Repeat exactly what appears from the opening line of the listing to the line with "S2: pressure of", inclusive.

- - - - - - -

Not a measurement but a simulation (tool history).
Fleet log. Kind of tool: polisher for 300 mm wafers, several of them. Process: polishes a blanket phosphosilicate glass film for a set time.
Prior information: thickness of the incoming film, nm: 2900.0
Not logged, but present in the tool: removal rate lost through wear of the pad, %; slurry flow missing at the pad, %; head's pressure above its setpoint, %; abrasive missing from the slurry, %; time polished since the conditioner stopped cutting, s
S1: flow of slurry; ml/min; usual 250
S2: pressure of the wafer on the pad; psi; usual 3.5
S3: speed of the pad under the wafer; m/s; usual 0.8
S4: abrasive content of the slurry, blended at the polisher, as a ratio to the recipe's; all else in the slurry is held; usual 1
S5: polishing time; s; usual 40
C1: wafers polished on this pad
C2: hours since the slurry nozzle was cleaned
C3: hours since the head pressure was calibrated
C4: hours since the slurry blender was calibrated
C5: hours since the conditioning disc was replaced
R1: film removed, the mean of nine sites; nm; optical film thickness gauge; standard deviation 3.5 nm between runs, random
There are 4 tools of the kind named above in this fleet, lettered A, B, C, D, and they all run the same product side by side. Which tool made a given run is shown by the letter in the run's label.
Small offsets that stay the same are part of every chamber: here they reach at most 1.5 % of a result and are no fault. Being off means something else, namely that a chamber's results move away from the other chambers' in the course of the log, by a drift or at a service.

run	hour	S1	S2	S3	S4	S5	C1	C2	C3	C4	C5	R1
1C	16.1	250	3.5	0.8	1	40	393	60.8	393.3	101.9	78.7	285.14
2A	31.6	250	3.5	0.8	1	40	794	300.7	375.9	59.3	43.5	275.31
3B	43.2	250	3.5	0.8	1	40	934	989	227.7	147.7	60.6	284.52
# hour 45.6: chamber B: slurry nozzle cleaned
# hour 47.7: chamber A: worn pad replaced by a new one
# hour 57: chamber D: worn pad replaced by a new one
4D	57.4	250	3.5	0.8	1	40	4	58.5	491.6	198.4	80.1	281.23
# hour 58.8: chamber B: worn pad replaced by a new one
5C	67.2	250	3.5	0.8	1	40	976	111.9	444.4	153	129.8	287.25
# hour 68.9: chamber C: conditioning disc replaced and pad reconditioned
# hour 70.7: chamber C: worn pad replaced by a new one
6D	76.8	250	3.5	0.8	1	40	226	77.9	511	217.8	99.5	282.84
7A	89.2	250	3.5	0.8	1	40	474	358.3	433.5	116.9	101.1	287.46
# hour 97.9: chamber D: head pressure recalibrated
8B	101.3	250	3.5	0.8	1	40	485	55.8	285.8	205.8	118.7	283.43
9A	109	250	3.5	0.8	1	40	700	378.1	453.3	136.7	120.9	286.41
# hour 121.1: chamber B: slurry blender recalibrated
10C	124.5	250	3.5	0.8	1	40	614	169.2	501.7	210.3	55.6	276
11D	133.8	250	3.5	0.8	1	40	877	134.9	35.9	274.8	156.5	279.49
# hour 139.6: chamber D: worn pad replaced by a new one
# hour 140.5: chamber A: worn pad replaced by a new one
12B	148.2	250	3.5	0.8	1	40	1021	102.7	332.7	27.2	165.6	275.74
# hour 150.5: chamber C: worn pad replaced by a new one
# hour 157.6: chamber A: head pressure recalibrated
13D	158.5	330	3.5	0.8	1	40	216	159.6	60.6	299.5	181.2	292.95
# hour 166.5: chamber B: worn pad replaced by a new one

- - - - - - -

Your solution ->
Not a measurement but a simulation (tool history).
Fleet log. Kind of tool: polisher for 300 mm wafers, several of them. Process: polishes a blanket phosphosilicate glass film for a set time.
Prior information: thickness of the incoming film, nm: 2900.0
Not logged, but present in the tool: removal rate lost through wear of the pad, %; slurry flow missing at the pad, %; head's pressure above its setpoint, %; abrasive missing from the slurry, %; time polished since the conditioner stopped cutting, s
S1: flow of slurry; ml/min; usual 250
S2: pressure of the wafer on the pad; psi; usual 3.5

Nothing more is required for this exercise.